### Action item
Give back the full listing exactly as written.

### Supplied material
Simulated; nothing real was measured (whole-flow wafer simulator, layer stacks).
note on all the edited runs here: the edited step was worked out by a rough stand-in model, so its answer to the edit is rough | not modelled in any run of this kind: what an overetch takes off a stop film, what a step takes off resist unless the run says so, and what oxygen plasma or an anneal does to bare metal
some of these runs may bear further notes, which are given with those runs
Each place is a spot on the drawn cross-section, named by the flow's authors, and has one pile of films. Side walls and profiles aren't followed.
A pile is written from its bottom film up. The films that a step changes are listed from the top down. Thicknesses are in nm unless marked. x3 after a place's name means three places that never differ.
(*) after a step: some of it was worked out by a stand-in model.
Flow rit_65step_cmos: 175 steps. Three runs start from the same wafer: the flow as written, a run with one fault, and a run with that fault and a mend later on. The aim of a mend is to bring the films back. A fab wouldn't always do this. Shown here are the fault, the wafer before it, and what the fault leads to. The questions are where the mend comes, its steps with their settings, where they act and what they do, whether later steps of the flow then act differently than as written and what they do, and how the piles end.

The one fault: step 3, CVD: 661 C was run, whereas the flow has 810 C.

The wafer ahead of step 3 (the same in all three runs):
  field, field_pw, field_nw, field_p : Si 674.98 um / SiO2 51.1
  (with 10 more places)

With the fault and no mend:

### Exercise response
Simulated; nothing real was measured (whole-flow wafer simulator, layer stacks).
note on all the edited runs here: the edited step was worked out by a rough stand-in model, so its answer to the edit is rough | not modelled in any run of this kind: what an overetch takes off a stop film, what a step takes off resist unless the run says so, and what oxygen plasma or an anneal does to bare metal
some of these runs may bear further notes, which are given with those runs
Each place is a spot on the drawn cross-section, named by the flow's authors, and has one pile of films. Side walls and profiles aren't followed.
A pile is written from its bottom film up. The films that a step changes are listed from the top down. Thicknesses are in nm unless marked. x3 after a place's name means three places that never differ.
(*) after a step: some of it was worked out by a stand-in model.
Flow rit_65step_cmos: 175 steps. Three runs start from the same wafer: the flow as written, a run with one fault, and a run with that fault and a mend later on. The aim of a mend is to bring the films back. A fab wouldn't always do this. Shown here are the fault, the wafer before it, and what the fault leads to. The questions are where the mend comes, its steps with their settings, where they act and what they do, whether later steps of the flow then act differently than as written and what they do, and how the piles end.

The one fault: step 3, CVD: 661 C was run, whereas the flow has 810 C.

The wafer ahead of step 3 (the same in all three runs):
  field, field_pw, field_nw, field_p : Si 674.98 um / SiO2 51.1
  (with 10 more places)

With the fault and no mend:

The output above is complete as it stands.